#### SUPPLIED DATA
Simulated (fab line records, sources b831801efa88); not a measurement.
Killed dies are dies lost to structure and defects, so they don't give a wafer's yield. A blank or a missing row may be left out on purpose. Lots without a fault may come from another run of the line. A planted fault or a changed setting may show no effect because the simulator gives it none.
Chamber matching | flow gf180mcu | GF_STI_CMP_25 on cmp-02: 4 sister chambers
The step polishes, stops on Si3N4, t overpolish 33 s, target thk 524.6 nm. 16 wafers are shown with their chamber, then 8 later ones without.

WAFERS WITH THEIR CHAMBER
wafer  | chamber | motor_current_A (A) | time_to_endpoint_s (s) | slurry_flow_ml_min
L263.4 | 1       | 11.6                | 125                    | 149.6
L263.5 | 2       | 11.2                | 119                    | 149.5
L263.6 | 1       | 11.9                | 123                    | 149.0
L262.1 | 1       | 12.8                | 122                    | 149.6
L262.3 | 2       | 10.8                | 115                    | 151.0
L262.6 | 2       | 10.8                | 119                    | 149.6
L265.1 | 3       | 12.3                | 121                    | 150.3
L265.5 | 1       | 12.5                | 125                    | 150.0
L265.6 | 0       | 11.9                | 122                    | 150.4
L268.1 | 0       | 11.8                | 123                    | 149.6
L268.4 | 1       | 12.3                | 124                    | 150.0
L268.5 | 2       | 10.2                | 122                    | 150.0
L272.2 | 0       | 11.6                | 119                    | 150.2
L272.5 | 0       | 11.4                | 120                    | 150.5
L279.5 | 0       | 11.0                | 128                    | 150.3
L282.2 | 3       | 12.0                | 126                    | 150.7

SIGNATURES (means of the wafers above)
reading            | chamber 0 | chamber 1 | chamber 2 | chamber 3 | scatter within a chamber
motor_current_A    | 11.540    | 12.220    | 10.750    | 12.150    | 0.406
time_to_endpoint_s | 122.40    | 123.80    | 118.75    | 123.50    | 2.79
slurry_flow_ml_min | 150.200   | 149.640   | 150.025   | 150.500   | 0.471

#### EXERCISE
From the line holding "(s) | slurry_flow_ml_min" to the line holding "SIGNATURES (means of the wafers above)", inclusive, restate each line above exactly as written.

#### RESPONSE
wafer  | chamber | motor_current_A (A) | time_to_endpoint_s (s) | slurry_flow_ml_min
L263.4 | 1       | 11.6                | 125                    | 149.6
L263.5 | 2       | 11.2                | 119                    | 149.5
L263.6 | 1       | 11.9                | 123                    | 149.0
L262.1 | 1       | 12.8                | 122                    | 149.6
L262.3 | 2       | 10.8                | 115                    | 151.0
L262.6 | 2       | 10.8                | 119                    | 149.6
L265.1 | 3       | 12.3                | 121                    | 150.3
L265.5 | 1       | 12.5                | 125                    | 150.0
L265.6 | 0       | 11.9                | 122                    | 150.4
L268.1 | 0       | 11.8                | 123                    | 149.6
L268.4 | 1       | 12.3                | 124                    | 150.0
L268.5 | 2       | 10.2                | 122                    | 150.0
L272.2 | 0       | 11.6                | 119                    | 150.2
L272.5 | 0       | 11.4                | 120                    | 150.5
L279.5 | 0       | 11.0                | 128                    | 150.3
L282.2 | 3       | 12.0                | 126                    | 150.7

SIGNATURES (means of the wafers above)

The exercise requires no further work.